§ **EXERCISE**:
Beginning at the top of the listing, repeat each line exactly until the line with "Each chamber's own" has been repeated too.

■ ■ ■ ■

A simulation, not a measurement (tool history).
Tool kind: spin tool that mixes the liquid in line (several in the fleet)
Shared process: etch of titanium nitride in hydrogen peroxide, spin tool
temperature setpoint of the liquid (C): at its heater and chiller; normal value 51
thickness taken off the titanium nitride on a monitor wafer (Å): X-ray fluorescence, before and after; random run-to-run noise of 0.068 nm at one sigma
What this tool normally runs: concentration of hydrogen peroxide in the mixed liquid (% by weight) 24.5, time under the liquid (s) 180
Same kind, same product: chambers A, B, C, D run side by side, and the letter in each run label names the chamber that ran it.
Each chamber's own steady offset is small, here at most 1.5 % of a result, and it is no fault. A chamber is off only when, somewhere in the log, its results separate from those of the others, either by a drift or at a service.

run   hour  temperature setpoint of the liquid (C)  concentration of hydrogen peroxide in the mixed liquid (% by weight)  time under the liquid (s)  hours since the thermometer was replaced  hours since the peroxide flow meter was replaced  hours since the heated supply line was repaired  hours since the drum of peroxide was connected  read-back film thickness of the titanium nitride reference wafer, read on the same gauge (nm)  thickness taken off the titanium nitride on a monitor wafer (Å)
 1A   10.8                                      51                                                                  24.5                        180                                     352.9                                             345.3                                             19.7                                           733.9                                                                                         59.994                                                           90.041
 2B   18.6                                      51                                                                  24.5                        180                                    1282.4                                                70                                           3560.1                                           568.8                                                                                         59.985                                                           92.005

■ ■ ■ ■

§ **ANSWER SECTION**:
A simulation, not a measurement (tool history).
Tool kind: spin tool that mixes the liquid in line (several in the fleet)
Shared process: etch of titanium nitride in hydrogen peroxide, spin tool
temperature setpoint of the liquid (C): at its heater and chiller; normal value 51
thickness taken off the titanium nitride on a monitor wafer (Å): X-ray fluorescence, before and after; random run-to-run noise of 0.068 nm at one sigma
What this tool normally runs: concentration of hydrogen peroxide in the mixed liquid (% by weight) 24.5, time under the liquid (s) 180
Same kind, same product: chambers A, B, C, D run side by side, and the letter in each run label names the chamber that ran it.
Each chamber's own steady offset is small, here at most 1.5 % of a result, and it is no fault. A chamber is off only when, somewhere in the log, its results separate from those of the others, either by a drift or at a service.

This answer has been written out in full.